◇ ◇ ◇

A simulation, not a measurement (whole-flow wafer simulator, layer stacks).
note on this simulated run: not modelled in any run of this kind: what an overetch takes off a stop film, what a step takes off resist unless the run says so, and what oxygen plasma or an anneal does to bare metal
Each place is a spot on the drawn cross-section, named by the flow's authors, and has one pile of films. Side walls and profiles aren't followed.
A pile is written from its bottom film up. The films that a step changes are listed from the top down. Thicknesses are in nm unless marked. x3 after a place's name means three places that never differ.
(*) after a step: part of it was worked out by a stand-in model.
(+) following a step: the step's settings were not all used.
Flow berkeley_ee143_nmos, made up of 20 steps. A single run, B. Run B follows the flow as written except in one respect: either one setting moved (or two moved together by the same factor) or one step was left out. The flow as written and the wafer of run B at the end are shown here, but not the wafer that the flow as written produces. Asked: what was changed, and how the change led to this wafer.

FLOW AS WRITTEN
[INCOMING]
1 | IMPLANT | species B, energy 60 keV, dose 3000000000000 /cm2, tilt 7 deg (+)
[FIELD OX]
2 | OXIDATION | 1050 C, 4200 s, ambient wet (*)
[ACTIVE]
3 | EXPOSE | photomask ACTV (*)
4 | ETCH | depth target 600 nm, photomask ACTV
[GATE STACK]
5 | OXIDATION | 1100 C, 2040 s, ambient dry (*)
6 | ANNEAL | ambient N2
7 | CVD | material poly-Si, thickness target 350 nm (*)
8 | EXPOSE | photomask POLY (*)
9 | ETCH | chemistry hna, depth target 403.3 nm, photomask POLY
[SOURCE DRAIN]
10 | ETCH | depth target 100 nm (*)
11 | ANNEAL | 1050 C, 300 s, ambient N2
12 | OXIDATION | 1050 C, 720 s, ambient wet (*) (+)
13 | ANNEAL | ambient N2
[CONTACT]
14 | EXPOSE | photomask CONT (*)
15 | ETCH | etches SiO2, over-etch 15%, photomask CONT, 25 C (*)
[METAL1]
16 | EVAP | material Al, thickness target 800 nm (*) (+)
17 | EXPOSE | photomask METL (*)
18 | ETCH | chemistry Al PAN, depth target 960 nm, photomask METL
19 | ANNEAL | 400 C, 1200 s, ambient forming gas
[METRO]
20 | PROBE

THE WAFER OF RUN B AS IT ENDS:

◇ ◇ ◇

Nothing beyond the lines from the start of the entries through the line with "note on this" should appear. Repeat those lines exactly, both ends included.

A simulation, not a measurement (whole-flow wafer simulator, layer stacks).
note on this simulated run: not modelled in any run of this kind: what an overetch takes off a stop film, what a step takes off resist unless the run says so, and what oxygen plasma or an anneal does to bare metal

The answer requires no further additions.